··········

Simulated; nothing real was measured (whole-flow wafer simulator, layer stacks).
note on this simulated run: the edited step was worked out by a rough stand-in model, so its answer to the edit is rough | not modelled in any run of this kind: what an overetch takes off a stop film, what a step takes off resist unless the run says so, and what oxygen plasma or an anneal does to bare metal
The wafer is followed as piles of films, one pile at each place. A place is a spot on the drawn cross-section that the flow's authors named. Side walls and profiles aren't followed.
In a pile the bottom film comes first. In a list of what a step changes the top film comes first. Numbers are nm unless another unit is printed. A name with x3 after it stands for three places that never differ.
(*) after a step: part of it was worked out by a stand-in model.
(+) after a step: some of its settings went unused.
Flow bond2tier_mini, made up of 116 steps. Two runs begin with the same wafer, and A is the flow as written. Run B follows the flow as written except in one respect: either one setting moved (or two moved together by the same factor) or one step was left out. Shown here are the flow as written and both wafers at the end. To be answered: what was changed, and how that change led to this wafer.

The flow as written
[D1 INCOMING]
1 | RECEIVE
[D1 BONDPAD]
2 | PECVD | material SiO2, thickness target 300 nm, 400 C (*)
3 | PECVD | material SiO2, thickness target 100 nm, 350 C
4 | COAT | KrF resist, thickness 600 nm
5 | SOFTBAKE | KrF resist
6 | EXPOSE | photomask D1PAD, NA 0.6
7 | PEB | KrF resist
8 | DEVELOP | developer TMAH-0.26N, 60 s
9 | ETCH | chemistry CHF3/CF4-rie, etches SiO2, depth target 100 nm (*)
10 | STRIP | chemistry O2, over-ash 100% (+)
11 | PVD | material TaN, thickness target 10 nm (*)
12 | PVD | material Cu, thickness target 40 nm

··········

• _Assignment_
The answer must be the data above, repeated exactly as it stands.

• _Written reply_
Simulated; nothing real was measured (whole-flow wafer simulator, layer stacks).
note on this simulated run: the edited step was worked out by a rough stand-in model, so its answer to the edit is rough | not modelled in any run of this kind: what an overetch takes off a stop film, what a step takes off resist unless the run says so, and what oxygen plasma or an anneal does to bare metal
The wafer is followed as piles of films, one pile at each place. A place is a spot on the drawn cross-section that the flow's authors named. Side walls and profiles aren't followed.
In a pile the bottom film comes first. In a list of what a step changes the top film comes first. Numbers are nm unless another unit is printed. A name with x3 after it stands for three places that never differ.
(*) after a step: part of it was worked out by a stand-in model.
(+) after a step: some of its settings went unused.
Flow bond2tier_mini, made up of 116 steps. Two runs begin with the same wafer, and A is the flow as written. Run B follows the flow as written except in one respect: either one setting moved (or two moved together by the same factor) or one step was left out. Shown here are the flow as written and both wafers at the end. To be answered: what was changed, and how that change led to this wafer.

The flow as written
[D1 INCOMING]
1 | RECEIVE
[D1 BONDPAD]
2 | PECVD | material SiO2, thickness target 300 nm, 400 C (*)
3 | PECVD | material SiO2, thickness target 100 nm, 350 C
4 | COAT | KrF resist, thickness 600 nm
5 | SOFTBAKE | KrF resist
6 | EXPOSE | photomask D1PAD, NA 0.6
7 | PEB | KrF resist
8 | DEVELOP | developer TMAH-0.26N, 60 s
9 | ETCH | chemistry CHF3/CF4-rie, etches SiO2, depth target 100 nm (*)
10 | STRIP | chemistry O2, over-ash 100% (+)
11 | PVD | material TaN, thickness target 10 nm (*)
12 | PVD | material Cu, thickness target 40 nm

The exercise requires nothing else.